════════

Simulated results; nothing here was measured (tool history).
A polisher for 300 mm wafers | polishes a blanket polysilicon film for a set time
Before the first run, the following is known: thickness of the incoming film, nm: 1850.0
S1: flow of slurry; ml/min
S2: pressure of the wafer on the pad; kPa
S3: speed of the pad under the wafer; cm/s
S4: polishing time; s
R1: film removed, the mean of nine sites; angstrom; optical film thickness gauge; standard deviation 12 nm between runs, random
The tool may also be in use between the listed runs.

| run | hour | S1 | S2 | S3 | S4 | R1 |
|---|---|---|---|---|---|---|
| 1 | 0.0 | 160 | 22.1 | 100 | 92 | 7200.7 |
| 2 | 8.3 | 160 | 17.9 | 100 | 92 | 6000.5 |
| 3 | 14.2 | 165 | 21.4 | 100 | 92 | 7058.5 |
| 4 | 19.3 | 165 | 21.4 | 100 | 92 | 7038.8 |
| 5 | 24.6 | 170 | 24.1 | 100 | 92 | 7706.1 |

════════

Repeat everything in the listing above exactly.

Simulated results; nothing here was measured (tool history).
A polisher for 300 mm wafers | polishes a blanket polysilicon film for a set time
Before the first run, the following is known: thickness of the incoming film, nm: 1850.0
S1: flow of slurry; ml/min
S2: pressure of the wafer on the pad; kPa
S3: speed of the pad under the wafer; cm/s
S4: polishing time; s
R1: film removed, the mean of nine sites; angstrom; optical film thickness gauge; standard deviation 12 nm between runs, random
The tool may also be in use between the listed runs.

| run | hour | S1 | S2 | S3 | S4 | R1 |
|---|---|---|---|---|---|---|
| 1 | 0.0 | 160 | 22.1 | 100 | 92 | 7200.7 |
| 2 | 8.3 | 160 | 17.9 | 100 | 92 | 6000.5 |
| 3 | 14.2 | 165 | 21.4 | 100 | 92 | 7058.5 |
| 4 | 19.3 | 165 | 21.4 | 100 | 92 | 7038.8 |
| 5 | 24.6 | 170 | 24.1 | 100 | 92 | 7706.1 |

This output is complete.